DATA TO EXAMINE:
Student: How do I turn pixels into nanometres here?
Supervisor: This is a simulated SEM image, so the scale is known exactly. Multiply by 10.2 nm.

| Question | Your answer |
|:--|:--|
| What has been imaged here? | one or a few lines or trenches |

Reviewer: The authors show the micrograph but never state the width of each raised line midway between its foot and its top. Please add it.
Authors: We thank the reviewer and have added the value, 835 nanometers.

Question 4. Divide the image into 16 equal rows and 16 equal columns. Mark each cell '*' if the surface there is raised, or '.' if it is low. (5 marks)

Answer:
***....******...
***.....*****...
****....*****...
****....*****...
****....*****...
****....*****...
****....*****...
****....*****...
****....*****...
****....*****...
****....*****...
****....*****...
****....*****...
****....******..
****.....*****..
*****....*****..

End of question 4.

WORK INSTRUCTION:
In the data above, find the line that contains "Authors: We thank", then reproduce exactly every line from the first line through that line.

RESPONSE AREA:
Student: How do I turn pixels into nanometres here?
Supervisor: This is a simulated SEM image, so the scale is known exactly. Multiply by 10.2 nm.

| Question | Your answer |
|:--|:--|
| What has been imaged here? | one or a few lines or trenches |

Reviewer: The authors show the micrograph but never state the width of each raised line midway between its foot and its top. Please add it.
Authors: We thank the reviewer and have added the value, 835 nanometers.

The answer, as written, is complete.